═════ ENTRIES SHOWN

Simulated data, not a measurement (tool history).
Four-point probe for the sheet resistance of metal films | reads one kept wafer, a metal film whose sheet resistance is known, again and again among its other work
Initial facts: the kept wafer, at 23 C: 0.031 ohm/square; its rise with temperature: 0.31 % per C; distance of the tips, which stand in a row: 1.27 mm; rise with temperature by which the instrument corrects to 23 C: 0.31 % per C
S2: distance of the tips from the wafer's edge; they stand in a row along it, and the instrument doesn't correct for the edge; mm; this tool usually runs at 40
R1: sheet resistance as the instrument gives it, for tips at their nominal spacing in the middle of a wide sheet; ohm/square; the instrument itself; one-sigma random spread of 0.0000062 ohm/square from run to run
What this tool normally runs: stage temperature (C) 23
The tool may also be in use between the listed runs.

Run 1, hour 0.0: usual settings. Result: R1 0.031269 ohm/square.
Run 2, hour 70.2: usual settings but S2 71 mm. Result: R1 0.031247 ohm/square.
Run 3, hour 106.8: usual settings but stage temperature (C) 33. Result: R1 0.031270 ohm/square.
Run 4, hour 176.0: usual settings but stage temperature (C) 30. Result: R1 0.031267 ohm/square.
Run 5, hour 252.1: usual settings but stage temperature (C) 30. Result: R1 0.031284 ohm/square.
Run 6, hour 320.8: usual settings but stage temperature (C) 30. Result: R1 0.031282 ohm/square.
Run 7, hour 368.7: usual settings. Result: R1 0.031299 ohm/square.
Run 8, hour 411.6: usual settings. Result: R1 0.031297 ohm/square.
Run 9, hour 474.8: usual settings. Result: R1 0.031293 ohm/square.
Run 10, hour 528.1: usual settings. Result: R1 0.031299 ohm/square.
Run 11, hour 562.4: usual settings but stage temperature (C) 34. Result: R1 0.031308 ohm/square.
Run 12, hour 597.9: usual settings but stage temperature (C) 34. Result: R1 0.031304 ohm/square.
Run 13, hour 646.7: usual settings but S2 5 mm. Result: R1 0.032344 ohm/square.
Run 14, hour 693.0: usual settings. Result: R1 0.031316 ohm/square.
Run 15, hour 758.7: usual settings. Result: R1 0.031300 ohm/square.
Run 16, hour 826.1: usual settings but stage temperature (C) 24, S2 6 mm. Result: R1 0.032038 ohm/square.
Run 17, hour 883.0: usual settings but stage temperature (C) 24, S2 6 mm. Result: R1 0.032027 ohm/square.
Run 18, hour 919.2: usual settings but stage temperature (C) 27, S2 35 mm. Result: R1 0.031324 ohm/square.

══════════

■ **ACTION ITEM**: Starting with the first line of the entries and ending with the line that has "Four-point probe for", copy each line exactly and add nothing.

■ **EXERCISE RESPONSE**:
Simulated data, not a measurement (tool history).
Four-point probe for the sheet resistance of metal films | reads one kept wafer, a metal film whose sheet resistance is known, again and again among its other work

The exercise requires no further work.